Requirement :: Transcribe word for word the lines below from the line with "Chamber matching -- flow" through the line with "CHAMBER TAKEN BY EACH", ends included.

[Data listing]
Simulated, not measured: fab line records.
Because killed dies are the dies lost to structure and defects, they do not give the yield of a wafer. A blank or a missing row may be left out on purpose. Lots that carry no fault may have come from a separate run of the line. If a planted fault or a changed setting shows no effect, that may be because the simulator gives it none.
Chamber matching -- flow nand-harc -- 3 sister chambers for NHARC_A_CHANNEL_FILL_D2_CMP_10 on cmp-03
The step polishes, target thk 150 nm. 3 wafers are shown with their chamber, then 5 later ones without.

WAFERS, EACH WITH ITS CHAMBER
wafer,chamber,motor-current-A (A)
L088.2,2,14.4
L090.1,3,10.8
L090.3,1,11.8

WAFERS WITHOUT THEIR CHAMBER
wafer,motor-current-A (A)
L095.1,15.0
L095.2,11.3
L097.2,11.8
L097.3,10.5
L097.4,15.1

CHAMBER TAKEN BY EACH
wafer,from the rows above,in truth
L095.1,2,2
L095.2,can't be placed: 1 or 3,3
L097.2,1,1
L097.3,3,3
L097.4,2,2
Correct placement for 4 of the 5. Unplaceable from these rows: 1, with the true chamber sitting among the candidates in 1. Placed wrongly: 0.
[/Data listing]

Solution ::
Chamber matching -- flow nand-harc -- 3 sister chambers for NHARC_A_CHANNEL_FILL_D2_CMP_10 on cmp-03
The step polishes, target thk 150 nm. 3 wafers are shown with their chamber, then 5 later ones without.

WAFERS, EACH WITH ITS CHAMBER
wafer,chamber,motor-current-A (A)
L088.2,2,14.4
L090.1,3,10.8
L090.3,1,11.8

WAFERS WITHOUT THEIR CHAMBER
wafer,motor-current-A (A)
L095.1,15.0
L095.2,11.3
L097.2,11.8
L097.3,10.5
L097.4,15.1

CHAMBER TAKEN BY EACH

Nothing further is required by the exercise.